Extracted material =
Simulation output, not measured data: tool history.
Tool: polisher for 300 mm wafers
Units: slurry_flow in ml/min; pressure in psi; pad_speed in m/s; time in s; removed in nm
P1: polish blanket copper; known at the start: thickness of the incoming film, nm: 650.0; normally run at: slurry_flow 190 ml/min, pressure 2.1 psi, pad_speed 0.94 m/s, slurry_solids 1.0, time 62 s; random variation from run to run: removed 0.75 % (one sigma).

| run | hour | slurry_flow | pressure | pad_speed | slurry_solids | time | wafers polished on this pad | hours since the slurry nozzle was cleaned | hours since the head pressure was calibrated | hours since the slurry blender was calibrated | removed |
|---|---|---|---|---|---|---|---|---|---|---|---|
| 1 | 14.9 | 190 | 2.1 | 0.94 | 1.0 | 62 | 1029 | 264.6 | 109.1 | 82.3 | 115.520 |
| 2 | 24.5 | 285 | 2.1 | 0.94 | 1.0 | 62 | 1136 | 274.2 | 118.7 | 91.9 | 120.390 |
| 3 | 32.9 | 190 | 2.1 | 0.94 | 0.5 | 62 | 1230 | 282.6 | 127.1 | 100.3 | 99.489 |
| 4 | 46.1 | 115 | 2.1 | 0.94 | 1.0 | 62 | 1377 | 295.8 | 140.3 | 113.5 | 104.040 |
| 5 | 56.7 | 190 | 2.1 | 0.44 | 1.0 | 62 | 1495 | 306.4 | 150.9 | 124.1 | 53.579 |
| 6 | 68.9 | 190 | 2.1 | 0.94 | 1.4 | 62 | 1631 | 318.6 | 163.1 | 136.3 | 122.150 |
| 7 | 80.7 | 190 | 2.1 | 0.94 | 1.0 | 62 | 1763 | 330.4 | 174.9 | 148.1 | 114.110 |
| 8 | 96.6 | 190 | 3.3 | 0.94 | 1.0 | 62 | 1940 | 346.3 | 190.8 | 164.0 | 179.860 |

Work instruction =
The lines to copy run from the first line of the entries to the line containing "148.1 | 114.110 |"; copy them exactly and output nothing else.

Answer space =
Simulation output, not measured data: tool history.
Tool: polisher for 300 mm wafers
Units: slurry_flow in ml/min; pressure in psi; pad_speed in m/s; time in s; removed in nm
P1: polish blanket copper; known at the start: thickness of the incoming film, nm: 650.0; normally run at: slurry_flow 190 ml/min, pressure 2.1 psi, pad_speed 0.94 m/s, slurry_solids 1.0, time 62 s; random variation from run to run: removed 0.75 % (one sigma).

| run | hour | slurry_flow | pressure | pad_speed | slurry_solids | time | wafers polished on this pad | hours since the slurry nozzle was cleaned | hours since the head pressure was calibrated | hours since the slurry blender was calibrated | removed |
|---|---|---|---|---|---|---|---|---|---|---|---|
| 1 | 14.9 | 190 | 2.1 | 0.94 | 1.0 | 62 | 1029 | 264.6 | 109.1 | 82.3 | 115.520 |
| 2 | 24.5 | 285 | 2.1 | 0.94 | 1.0 | 62 | 1136 | 274.2 | 118.7 | 91.9 | 120.390 |
| 3 | 32.9 | 190 | 2.1 | 0.94 | 0.5 | 62 | 1230 | 282.6 | 127.1 | 100.3 | 99.489 |
| 4 | 46.1 | 115 | 2.1 | 0.94 | 1.0 | 62 | 1377 | 295.8 | 140.3 | 113.5 | 104.040 |
| 5 | 56.7 | 190 | 2.1 | 0.44 | 1.0 | 62 | 1495 | 306.4 | 150.9 | 124.1 | 53.579 |
| 6 | 68.9 | 190 | 2.1 | 0.94 | 1.4 | 62 | 1631 | 318.6 | 163.1 | 136.3 | 122.150 |
| 7 | 80.7 | 190 | 2.1 | 0.94 | 1.0 | 62 | 1763 | 330.4 | 174.9 | 148.1 | 114.110 |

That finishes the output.